Information given:
:::

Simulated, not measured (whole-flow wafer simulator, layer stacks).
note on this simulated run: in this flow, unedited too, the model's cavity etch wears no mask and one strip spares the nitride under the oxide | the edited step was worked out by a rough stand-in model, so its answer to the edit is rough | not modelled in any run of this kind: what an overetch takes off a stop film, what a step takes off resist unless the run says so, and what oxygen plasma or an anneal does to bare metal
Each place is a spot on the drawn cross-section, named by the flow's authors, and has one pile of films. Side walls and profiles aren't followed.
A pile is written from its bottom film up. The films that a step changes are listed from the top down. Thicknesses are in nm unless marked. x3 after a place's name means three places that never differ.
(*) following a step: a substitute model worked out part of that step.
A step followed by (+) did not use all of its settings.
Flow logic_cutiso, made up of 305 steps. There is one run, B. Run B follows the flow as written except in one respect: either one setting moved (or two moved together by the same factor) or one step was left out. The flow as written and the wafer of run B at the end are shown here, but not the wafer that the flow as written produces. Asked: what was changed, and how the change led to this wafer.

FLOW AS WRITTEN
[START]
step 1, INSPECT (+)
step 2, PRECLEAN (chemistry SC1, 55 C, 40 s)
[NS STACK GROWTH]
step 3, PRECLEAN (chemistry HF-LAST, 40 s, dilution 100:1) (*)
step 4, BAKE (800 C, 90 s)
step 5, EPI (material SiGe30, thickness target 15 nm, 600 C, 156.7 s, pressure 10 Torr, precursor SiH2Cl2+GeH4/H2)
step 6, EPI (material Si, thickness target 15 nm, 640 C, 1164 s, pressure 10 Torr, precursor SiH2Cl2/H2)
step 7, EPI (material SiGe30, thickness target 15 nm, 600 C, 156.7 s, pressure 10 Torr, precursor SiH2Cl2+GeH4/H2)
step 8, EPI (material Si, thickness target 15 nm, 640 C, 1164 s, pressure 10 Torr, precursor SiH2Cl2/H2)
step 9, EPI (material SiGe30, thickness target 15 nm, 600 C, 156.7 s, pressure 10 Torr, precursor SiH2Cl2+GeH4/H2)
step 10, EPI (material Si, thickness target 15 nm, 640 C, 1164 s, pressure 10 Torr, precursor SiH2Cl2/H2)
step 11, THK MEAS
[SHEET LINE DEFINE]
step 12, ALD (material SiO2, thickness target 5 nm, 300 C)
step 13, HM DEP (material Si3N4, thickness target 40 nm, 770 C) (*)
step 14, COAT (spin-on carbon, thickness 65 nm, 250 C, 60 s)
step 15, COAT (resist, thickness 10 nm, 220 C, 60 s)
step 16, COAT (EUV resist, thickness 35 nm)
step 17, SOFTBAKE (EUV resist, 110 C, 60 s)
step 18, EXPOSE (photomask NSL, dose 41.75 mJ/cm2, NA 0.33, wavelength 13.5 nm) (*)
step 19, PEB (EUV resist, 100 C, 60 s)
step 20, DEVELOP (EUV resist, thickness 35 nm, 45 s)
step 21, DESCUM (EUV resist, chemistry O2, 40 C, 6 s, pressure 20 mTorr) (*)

:::

Work item:
Reproduce verbatim the range of lines that opens the records and closes with the line containing "step 5, EPI". Omit everything after it.

Exercise response:
Simulated, not measured (whole-flow wafer simulator, layer stacks).
note on this simulated run: in this flow, unedited too, the model's cavity etch wears no mask and one strip spares the nitride under the oxide | the edited step was worked out by a rough stand-in model, so its answer to the edit is rough | not modelled in any run of this kind: what an overetch takes off a stop film, what a step takes off resist unless the run says so, and what oxygen plasma or an anneal does to bare metal
Each place is a spot on the drawn cross-section, named by the flow's authors, and has one pile of films. Side walls and profiles aren't followed.
A pile is written from its bottom film up. The films that a step changes are listed from the top down. Thicknesses are in nm unless marked. x3 after a place's name means three places that never differ.
(*) following a step: a substitute model worked out part of that step.
A step followed by (+) did not use all of its settings.
Flow logic_cutiso, made up of 305 steps. There is one run, B. Run B follows the flow as written except in one respect: either one setting moved (or two moved together by the same factor) or one step was left out. The flow as written and the wafer of run B at the end are shown here, but not the wafer that the flow as written produces. Asked: what was changed, and how the change led to this wafer.

FLOW AS WRITTEN
[START]
step 1, INSPECT (+)
step 2, PRECLEAN (chemistry SC1, 55 C, 40 s)
[NS STACK GROWTH]
step 3, PRECLEAN (chemistry HF-LAST, 40 s, dilution 100:1) (*)
step 4, BAKE (800 C, 90 s)
step 5, EPI (material SiGe30, thickness target 15 nm, 600 C, 156.7 s, pressure 10 Torr, precursor SiH2Cl2+GeH4/H2)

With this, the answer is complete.